[Opening GIVEN DATA section]
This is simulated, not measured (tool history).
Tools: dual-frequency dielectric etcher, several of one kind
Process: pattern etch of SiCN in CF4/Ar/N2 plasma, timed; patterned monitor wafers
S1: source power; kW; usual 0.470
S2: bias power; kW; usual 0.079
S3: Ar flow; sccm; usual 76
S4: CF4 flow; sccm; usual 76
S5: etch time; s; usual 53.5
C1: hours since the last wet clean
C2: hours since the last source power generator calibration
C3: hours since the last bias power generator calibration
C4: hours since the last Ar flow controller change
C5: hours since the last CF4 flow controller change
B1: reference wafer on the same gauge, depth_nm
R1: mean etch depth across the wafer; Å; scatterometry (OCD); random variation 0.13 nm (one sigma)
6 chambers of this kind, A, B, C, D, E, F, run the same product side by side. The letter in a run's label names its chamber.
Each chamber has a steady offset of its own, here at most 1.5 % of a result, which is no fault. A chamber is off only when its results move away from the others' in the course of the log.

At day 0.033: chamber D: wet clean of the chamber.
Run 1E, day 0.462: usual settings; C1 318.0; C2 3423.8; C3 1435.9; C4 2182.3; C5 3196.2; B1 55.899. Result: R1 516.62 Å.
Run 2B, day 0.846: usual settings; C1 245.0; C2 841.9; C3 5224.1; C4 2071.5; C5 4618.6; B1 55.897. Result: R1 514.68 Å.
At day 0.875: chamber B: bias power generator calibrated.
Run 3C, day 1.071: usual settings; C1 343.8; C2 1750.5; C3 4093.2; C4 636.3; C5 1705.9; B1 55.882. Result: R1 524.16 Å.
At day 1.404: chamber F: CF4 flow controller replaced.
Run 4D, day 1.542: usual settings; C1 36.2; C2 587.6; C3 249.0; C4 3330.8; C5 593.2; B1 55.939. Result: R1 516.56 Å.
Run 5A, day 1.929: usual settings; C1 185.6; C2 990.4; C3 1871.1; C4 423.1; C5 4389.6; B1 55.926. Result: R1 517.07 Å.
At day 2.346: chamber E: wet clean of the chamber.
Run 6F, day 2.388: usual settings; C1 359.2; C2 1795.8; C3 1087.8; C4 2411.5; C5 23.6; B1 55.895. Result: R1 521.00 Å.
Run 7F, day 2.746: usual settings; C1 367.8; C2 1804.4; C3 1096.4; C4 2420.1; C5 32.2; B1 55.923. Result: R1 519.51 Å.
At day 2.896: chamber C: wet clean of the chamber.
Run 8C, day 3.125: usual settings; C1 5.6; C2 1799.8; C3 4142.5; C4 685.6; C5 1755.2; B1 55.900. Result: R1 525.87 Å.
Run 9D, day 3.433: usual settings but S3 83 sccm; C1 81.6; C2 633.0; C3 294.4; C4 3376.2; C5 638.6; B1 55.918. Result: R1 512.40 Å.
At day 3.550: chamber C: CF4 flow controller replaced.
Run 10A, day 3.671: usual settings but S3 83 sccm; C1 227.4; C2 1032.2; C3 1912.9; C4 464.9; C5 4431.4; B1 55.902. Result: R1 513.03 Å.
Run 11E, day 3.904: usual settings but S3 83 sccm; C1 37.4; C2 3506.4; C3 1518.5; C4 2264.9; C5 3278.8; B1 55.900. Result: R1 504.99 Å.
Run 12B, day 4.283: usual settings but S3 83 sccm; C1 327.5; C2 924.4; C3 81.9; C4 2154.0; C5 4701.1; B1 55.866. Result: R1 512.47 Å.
[Closing GIVEN DATA section]

* **BRIEF**
Copy nothing beyond the line containing "Run 7F, day". Transcribe exactly from the first line of the entries down to that line, inclusive.

* **TASK RESPONSE**
This is simulated, not measured (tool history).
Tools: dual-frequency dielectric etcher, several of one kind
Process: pattern etch of SiCN in CF4/Ar/N2 plasma, timed; patterned monitor wafers
S1: source power; kW; usual 0.470
S2: bias power; kW; usual 0.079
S3: Ar flow; sccm; usual 76
S4: CF4 flow; sccm; usual 76
S5: etch time; s; usual 53.5
C1: hours since the last wet clean
C2: hours since the last source power generator calibration
C3: hours since the last bias power generator calibration
C4: hours since the last Ar flow controller change
C5: hours since the last CF4 flow controller change
B1: reference wafer on the same gauge, depth_nm
R1: mean etch depth across the wafer; Å; scatterometry (OCD); random variation 0.13 nm (one sigma)
6 chambers of this kind, A, B, C, D, E, F, run the same product side by side. The letter in a run's label names its chamber.
Each chamber has a steady offset of its own, here at most 1.5 % of a result, which is no fault. A chamber is off only when its results move away from the others' in the course of the log.

At day 0.033: chamber D: wet clean of the chamber.
Run 1E, day 0.462: usual settings; C1 318.0; C2 3423.8; C3 1435.9; C4 2182.3; C5 3196.2; B1 55.899. Result: R1 516.62 Å.
Run 2B, day 0.846: usual settings; C1 245.0; C2 841.9; C3 5224.1; C4 2071.5; C5 4618.6; B1 55.897. Result: R1 514.68 Å.
At day 0.875: chamber B: bias power generator calibrated.
Run 3C, day 1.071: usual settings; C1 343.8; C2 1750.5; C3 4093.2; C4 636.3; C5 1705.9; B1 55.882. Result: R1 524.16 Å.
At day 1.404: chamber F: CF4 flow controller replaced.
Run 4D, day 1.542: usual settings; C1 36.2; C2 587.6; C3 249.0; C4 3330.8; C5 593.2; B1 55.939. Result: R1 516.56 Å.
Run 5A, day 1.929: usual settings; C1 185.6; C2 990.4; C3 1871.1; C4 423.1; C5 4389.6; B1 55.926. Result: R1 517.07 Å.
At day 2.346: chamber E: wet clean of the chamber.
Run 6F, day 2.388: usual settings; C1 359.2; C2 1795.8; C3 1087.8; C4 2411.5; C5 23.6; B1 55.895. Result: R1 521.00 Å.
Run 7F, day 2.746: usual settings; C1 367.8; C2 1804.4; C3 1096.4; C4 2420.1; C5 32.2; B1 55.923. Result: R1 519.51 Å.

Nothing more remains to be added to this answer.